ACTIVITY.
Can you write out the whole listing exactly?

PROVIDED DATA.
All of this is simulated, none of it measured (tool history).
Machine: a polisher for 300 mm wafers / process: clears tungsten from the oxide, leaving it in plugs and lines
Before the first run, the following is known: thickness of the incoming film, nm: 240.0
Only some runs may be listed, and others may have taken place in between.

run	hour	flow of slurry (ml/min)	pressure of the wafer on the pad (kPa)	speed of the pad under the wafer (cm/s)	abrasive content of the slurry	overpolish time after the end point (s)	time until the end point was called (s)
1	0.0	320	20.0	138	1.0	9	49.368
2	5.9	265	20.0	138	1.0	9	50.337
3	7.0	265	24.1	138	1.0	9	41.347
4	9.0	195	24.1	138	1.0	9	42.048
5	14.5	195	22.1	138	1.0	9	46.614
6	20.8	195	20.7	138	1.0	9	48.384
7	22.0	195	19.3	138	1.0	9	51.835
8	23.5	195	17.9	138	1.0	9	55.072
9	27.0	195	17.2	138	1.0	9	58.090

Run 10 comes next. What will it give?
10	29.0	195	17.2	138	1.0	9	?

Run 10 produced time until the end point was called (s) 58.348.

RESPONSE AREA.
All of this is simulated, none of it measured (tool history).
Machine: a polisher for 300 mm wafers / process: clears tungsten from the oxide, leaving it in plugs and lines
Before the first run, the following is known: thickness of the incoming film, nm: 240.0
Only some runs may be listed, and others may have taken place in between.

run	hour	flow of slurry (ml/min)	pressure of the wafer on the pad (kPa)	speed of the pad under the wafer (cm/s)	abrasive content of the slurry	overpolish time after the end point (s)	time until the end point was called (s)
1	0.0	320	20.0	138	1.0	9	49.368
2	5.9	265	20.0	138	1.0	9	50.337
3	7.0	265	24.1	138	1.0	9	41.347
4	9.0	195	24.1	138	1.0	9	42.048
5	14.5	195	22.1	138	1.0	9	46.614
6	20.8	195	20.7	138	1.0	9	48.384
7	22.0	195	19.3	138	1.0	9	51.835
8	23.5	195	17.9	138	1.0	9	55.072
9	27.0	195	17.2	138	1.0	9	58.090

Run 10 comes next. What will it give?
10	29.0	195	17.2	138	1.0	9	?

Run 10 produced time until the end point was called (s) 58.348.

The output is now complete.